Segment Start: Dataset entries

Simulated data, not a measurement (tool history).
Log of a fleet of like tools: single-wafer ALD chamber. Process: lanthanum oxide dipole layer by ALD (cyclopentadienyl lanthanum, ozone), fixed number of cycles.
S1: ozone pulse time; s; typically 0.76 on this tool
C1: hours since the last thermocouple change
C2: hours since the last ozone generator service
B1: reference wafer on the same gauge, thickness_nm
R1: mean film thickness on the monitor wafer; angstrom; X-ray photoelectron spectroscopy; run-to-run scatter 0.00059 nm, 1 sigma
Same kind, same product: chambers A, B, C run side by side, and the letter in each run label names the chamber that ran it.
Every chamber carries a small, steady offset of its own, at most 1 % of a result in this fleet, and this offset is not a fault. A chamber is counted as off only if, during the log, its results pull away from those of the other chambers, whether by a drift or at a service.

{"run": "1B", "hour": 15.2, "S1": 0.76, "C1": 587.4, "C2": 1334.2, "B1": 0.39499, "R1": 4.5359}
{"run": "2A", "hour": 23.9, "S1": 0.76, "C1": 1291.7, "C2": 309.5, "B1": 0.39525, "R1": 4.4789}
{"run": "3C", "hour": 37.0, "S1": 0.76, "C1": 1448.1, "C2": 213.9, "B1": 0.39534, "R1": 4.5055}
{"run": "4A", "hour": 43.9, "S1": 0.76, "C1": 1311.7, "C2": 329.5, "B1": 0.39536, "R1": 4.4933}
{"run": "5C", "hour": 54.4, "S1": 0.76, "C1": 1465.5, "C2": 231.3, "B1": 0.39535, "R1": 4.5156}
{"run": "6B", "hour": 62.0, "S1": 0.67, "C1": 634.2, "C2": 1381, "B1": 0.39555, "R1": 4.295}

Segment End: Dataset entries

• [Action item]
Would you please print every record exactly as written?

• [Answer section]
Simulated data, not a measurement (tool history).
Log of a fleet of like tools: single-wafer ALD chamber. Process: lanthanum oxide dipole layer by ALD (cyclopentadienyl lanthanum, ozone), fixed number of cycles.
S1: ozone pulse time; s; typically 0.76 on this tool
C1: hours since the last thermocouple change
C2: hours since the last ozone generator service
B1: reference wafer on the same gauge, thickness_nm
R1: mean film thickness on the monitor wafer; angstrom; X-ray photoelectron spectroscopy; run-to-run scatter 0.00059 nm, 1 sigma
Same kind, same product: chambers A, B, C run side by side, and the letter in each run label names the chamber that ran it.
Every chamber carries a small, steady offset of its own, at most 1 % of a result in this fleet, and this offset is not a fault. A chamber is counted as off only if, during the log, its results pull away from those of the other chambers, whether by a drift or at a service.

{"run": "1B", "hour": 15.2, "S1": 0.76, "C1": 587.4, "C2": 1334.2, "B1": 0.39499, "R1": 4.5359}
{"run": "2A", "hour": 23.9, "S1": 0.76, "C1": 1291.7, "C2": 309.5, "B1": 0.39525, "R1": 4.4789}
{"run": "3C", "hour": 37.0, "S1": 0.76, "C1": 1448.1, "C2": 213.9, "B1": 0.39534, "R1": 4.5055}
{"run": "4A", "hour": 43.9, "S1": 0.76, "C1": 1311.7, "C2": 329.5, "B1": 0.39536, "R1": 4.4933}
{"run": "5C", "hour": 54.4, "S1": 0.76, "C1": 1465.5, "C2": 231.3, "B1": 0.39535, "R1": 4.5156}
{"run": "6B", "hour": 62.0, "S1": 0.67, "C1": 634.2, "C2": 1381, "B1": 0.39555, "R1": 4.295}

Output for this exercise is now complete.